__DATASET EXCERPTS__:
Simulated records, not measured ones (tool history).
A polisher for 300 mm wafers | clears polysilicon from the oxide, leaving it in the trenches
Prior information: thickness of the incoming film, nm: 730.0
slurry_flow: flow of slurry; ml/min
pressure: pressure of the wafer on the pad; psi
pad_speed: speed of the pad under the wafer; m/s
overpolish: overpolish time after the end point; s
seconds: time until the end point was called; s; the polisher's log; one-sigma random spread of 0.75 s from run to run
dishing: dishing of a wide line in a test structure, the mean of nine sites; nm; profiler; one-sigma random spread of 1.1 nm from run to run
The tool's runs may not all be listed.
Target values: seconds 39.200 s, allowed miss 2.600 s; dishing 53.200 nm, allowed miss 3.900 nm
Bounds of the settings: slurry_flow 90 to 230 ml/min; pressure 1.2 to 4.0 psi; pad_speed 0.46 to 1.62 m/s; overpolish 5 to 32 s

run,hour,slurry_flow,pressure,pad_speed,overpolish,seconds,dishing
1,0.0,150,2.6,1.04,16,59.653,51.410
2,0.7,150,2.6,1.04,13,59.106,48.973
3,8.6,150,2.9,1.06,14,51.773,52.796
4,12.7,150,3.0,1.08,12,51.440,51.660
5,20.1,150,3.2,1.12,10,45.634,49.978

__TASK ITEM__:
The output should be exactly the lines above from the line containing "Bounds of the" to the line containing "4,12.7,150,3.0,1.08,12,51.440,51.660", inclusive, with no other lines.

__ANSWER SECTION__:
Bounds of the settings: slurry_flow 90 to 230 ml/min; pressure 1.2 to 4.0 psi; pad_speed 0.46 to 1.62 m/s; overpolish 5 to 32 s

run,hour,slurry_flow,pressure,pad_speed,overpolish,seconds,dishing
1,0.0,150,2.6,1.04,16,59.653,51.410
2,0.7,150,2.6,1.04,13,59.106,48.973
3,8.6,150,2.9,1.06,14,51.773,52.796
4,12.7,150,3.0,1.08,12,51.440,51.660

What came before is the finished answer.